───

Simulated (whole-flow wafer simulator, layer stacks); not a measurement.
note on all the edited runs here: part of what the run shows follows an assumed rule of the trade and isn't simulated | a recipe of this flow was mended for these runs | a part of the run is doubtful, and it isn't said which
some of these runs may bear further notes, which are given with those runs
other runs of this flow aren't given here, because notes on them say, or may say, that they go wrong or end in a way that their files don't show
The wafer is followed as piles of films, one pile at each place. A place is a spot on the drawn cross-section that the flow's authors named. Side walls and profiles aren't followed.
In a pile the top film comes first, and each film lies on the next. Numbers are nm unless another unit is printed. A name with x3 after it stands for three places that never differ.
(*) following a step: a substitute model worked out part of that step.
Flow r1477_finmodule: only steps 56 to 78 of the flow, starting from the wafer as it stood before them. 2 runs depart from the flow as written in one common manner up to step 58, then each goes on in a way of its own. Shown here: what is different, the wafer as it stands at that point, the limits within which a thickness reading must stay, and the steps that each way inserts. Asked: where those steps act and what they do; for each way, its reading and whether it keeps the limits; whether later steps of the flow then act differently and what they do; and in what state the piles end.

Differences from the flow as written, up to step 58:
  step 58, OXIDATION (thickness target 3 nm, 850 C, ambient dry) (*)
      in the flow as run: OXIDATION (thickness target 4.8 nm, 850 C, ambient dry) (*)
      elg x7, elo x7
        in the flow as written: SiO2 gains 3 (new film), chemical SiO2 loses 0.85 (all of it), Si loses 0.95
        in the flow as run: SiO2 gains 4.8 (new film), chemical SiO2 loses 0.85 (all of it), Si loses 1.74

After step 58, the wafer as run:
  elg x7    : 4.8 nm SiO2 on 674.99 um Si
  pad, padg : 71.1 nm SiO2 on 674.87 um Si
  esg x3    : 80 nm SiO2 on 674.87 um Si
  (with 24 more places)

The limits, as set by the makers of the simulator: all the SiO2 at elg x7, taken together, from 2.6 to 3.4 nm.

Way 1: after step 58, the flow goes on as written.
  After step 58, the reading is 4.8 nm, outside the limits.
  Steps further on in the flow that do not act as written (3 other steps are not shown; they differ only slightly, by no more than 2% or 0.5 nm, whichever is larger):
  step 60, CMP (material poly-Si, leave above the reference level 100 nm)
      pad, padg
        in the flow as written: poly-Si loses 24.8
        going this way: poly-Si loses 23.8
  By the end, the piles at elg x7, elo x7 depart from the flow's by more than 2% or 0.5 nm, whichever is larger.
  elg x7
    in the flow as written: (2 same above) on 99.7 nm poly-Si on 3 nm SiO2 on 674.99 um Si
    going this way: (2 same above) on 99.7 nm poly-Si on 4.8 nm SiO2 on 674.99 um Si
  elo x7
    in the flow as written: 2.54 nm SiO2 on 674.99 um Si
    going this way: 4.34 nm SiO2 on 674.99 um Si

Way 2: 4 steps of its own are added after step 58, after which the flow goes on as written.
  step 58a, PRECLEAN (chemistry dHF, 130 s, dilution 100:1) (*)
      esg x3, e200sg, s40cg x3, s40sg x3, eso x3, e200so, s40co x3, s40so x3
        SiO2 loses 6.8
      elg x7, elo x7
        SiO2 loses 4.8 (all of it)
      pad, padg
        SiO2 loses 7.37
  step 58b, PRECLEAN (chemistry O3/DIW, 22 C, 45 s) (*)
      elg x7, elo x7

───

• **Work request**: Could you retype exactly the lines above, starting at the line that contains "some of these" and ending at the line that contains "(*) following a", and nothing more?

• **Answer space**:
some of these runs may bear further notes, which are given with those runs
other runs of this flow aren't given here, because notes on them say, or may say, that they go wrong or end in a way that their files don't show
The wafer is followed as piles of films, one pile at each place. A place is a spot on the drawn cross-section that the flow's authors named. Side walls and profiles aren't followed.
In a pile the top film comes first, and each film lies on the next. Numbers are nm unless another unit is printed. A name with x3 after it stands for three places that never differ.
(*) following a step: a substitute model worked out part of that step.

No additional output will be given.